[ASSIGNMENT]:
Among the lines below, a stretch begins at the one with "Pub quiz, picture" and ends at the one with "feature | nm | 249 |". Repeat that stretch exactly, ends included.

[EXTRACTED ENTRIES]:
▬▬▬▬▬▬

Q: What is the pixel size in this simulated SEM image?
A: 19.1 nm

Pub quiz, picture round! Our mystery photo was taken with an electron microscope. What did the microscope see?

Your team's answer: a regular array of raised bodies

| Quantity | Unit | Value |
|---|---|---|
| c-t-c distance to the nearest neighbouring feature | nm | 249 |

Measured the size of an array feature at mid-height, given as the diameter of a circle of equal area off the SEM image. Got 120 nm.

▬▬▬▬▬▬

[RESPONSE]:
Pub quiz, picture round! Our mystery photo was taken with an electron microscope. What did the microscope see?

Your team's answer: a regular array of raised bodies

| Quantity | Unit | Value |
|---|---|---|
| c-t-c distance to the nearest neighbouring feature | nm | 249 |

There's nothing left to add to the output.